» Assigned task
The lines from the start of the data through the line with "The wafer is" are to be returned verbatim; all later lines are to be omitted.

########

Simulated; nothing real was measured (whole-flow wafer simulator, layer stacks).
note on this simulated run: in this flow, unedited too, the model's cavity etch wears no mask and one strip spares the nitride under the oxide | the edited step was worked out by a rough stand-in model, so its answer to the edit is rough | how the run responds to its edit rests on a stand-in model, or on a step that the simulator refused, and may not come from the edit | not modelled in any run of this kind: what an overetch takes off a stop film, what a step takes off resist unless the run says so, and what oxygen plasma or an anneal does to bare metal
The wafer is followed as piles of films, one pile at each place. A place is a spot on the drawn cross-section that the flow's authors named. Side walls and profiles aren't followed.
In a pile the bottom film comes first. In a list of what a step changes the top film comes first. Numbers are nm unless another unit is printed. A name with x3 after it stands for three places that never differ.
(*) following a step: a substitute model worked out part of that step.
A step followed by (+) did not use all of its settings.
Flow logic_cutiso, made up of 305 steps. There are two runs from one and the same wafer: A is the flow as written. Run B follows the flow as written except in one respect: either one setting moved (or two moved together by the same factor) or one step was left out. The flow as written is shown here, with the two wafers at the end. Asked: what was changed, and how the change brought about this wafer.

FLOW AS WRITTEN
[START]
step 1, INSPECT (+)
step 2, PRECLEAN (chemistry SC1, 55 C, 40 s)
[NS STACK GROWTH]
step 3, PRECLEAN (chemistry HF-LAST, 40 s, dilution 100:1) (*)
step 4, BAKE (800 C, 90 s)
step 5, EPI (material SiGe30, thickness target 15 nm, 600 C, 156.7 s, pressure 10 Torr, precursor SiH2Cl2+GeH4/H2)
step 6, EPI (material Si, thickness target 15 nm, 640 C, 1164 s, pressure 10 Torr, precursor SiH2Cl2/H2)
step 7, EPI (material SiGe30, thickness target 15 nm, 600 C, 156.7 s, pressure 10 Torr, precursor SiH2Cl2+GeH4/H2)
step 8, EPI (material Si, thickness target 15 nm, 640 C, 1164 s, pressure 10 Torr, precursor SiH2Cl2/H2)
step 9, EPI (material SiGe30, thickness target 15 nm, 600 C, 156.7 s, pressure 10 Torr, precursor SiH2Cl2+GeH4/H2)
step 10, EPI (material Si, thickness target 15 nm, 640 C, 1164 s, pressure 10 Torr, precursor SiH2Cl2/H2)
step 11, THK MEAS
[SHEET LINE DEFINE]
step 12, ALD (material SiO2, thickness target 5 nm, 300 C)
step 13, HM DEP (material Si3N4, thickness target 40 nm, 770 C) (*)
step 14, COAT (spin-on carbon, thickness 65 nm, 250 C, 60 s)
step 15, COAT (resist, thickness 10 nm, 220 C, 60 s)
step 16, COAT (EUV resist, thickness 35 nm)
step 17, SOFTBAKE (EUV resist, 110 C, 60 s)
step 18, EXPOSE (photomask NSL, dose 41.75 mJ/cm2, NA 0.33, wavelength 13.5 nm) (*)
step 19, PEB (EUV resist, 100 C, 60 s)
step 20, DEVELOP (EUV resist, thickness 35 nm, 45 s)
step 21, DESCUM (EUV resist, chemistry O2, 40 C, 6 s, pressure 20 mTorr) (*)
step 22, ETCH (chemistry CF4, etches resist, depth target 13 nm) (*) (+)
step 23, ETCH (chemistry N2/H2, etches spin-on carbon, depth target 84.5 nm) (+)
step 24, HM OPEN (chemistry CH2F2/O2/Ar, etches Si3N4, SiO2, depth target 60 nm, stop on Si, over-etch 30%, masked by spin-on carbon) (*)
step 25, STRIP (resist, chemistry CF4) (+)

########

» Exercise solution
Simulated; nothing real was measured (whole-flow wafer simulator, layer stacks).
note on this simulated run: in this flow, unedited too, the model's cavity etch wears no mask and one strip spares the nitride under the oxide | the edited step was worked out by a rough stand-in model, so its answer to the edit is rough | how the run responds to its edit rests on a stand-in model, or on a step that the simulator refused, and may not come from the edit | not modelled in any run of this kind: what an overetch takes off a stop film, what a step takes off resist unless the run says so, and what oxygen plasma or an anneal does to bare metal
The wafer is followed as piles of films, one pile at each place. A place is a spot on the drawn cross-section that the flow's authors named. Side walls and profiles aren't followed.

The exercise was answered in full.